* **Excerpted data**:
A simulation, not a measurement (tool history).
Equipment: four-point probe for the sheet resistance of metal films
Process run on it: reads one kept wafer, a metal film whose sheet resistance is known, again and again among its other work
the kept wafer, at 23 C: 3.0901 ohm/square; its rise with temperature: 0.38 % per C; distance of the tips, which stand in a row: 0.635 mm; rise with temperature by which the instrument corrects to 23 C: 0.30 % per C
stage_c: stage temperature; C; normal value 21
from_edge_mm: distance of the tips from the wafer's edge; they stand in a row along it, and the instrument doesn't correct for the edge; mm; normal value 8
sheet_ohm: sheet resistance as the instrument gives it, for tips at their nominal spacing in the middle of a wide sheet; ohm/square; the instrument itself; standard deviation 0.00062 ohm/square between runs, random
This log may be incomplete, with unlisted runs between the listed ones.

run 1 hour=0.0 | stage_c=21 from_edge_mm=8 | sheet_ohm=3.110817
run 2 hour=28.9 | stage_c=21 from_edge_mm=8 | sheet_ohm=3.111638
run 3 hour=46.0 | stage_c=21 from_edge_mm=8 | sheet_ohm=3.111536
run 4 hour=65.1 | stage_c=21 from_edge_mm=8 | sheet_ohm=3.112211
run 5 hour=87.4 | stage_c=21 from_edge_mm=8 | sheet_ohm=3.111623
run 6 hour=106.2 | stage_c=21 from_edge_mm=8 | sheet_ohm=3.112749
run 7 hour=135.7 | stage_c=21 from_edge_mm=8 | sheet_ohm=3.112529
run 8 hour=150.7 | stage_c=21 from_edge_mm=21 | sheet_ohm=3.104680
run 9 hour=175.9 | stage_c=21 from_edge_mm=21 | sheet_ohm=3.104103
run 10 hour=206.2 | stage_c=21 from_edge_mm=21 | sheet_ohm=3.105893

* **Exercise**: Using the entries above, output exactly the lines between the line holding "stage_c: stage temperature;" and the line holding "from_edge_mm: distance of", end lines included, and nothing more.

* **Exercise response**:
stage_c: stage temperature; C; normal value 21
from_edge_mm: distance of the tips from the wafer's edge; they stand in a row along it, and the instrument doesn't correct for the edge; mm; normal value 8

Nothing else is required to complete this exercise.